DATA UNDER STUDY:
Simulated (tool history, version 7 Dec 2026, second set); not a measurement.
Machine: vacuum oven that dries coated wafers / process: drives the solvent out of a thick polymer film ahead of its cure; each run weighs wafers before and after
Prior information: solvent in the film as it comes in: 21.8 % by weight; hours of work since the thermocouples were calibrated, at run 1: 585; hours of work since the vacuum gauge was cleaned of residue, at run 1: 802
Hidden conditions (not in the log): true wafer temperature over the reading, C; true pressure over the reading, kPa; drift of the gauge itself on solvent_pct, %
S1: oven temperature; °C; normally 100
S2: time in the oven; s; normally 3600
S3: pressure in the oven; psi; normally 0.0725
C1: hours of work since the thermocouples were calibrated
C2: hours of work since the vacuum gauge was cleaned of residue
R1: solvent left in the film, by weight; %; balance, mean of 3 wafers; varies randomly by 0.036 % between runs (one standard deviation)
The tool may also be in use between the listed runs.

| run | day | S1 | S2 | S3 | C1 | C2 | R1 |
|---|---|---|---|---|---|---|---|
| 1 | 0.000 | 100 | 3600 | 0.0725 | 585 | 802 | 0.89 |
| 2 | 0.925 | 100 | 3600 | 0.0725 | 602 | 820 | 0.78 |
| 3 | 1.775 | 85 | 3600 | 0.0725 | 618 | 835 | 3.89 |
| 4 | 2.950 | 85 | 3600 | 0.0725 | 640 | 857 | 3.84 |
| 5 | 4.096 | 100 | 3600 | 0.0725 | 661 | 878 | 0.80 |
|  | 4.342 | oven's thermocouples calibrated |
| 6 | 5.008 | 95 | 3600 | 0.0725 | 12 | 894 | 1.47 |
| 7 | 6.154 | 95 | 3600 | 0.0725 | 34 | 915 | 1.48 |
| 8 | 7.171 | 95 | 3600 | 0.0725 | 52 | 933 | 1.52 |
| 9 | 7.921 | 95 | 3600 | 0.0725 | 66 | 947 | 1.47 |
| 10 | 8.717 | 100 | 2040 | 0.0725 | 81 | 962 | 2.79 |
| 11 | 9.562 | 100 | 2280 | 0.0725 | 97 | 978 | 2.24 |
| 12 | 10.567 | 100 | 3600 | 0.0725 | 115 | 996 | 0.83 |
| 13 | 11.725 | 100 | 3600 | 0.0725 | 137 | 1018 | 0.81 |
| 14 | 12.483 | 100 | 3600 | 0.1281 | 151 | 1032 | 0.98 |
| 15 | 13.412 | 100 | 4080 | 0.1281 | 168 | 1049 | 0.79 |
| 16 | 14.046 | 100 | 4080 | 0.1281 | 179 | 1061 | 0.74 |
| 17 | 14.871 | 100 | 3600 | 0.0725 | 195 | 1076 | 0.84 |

WORK REQUEST:
The range runs from the line with "S2: time in the oven; s; normally 3600" up to and including the line with "802 | 0.89 |" in the listing above; please write out exactly those lines and nothing more.

ANSWER SECTION:
S2: time in the oven; s; normally 3600
S3: pressure in the oven; psi; normally 0.0725
C1: hours of work since the thermocouples were calibrated
C2: hours of work since the vacuum gauge was cleaned of residue
R1: solvent left in the film, by weight; %; balance, mean of 3 wafers; varies randomly by 0.036 % between runs (one standard deviation)
The tool may also be in use between the listed runs.

| run | day | S1 | S2 | S3 | C1 | C2 | R1 |
|---|---|---|---|---|---|---|---|
| 1 | 0.000 | 100 | 3600 | 0.0725 | 585 | 802 | 0.89 |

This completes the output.